[Stored data Boundary: Start]

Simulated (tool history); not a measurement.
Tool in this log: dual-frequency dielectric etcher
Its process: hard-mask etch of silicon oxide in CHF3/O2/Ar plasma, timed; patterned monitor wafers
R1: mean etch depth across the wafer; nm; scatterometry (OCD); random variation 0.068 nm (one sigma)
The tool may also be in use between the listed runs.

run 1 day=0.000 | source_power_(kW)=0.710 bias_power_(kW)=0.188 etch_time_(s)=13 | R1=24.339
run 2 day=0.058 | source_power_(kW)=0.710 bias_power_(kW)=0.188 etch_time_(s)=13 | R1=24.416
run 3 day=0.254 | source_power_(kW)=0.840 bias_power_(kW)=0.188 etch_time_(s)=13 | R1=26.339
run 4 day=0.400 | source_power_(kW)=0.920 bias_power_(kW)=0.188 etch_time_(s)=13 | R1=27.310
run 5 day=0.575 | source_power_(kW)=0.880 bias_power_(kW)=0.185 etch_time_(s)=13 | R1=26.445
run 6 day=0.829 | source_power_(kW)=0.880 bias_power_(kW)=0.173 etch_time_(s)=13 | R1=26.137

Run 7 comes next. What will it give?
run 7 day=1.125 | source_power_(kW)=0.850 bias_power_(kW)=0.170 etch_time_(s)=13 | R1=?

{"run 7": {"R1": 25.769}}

[Stored data Boundary: End]

Assignment
Where the listing above has a line with "Run 7 comes next. What will it give?", start there, and output every line exactly through the line with "run 7 day=1.125", which is also included.

Worked solution
Run 7 comes next. What will it give?
run 7 day=1.125 | source_power_(kW)=0.850 bias_power_(kW)=0.170 etch_time_(s)=13 | R1=?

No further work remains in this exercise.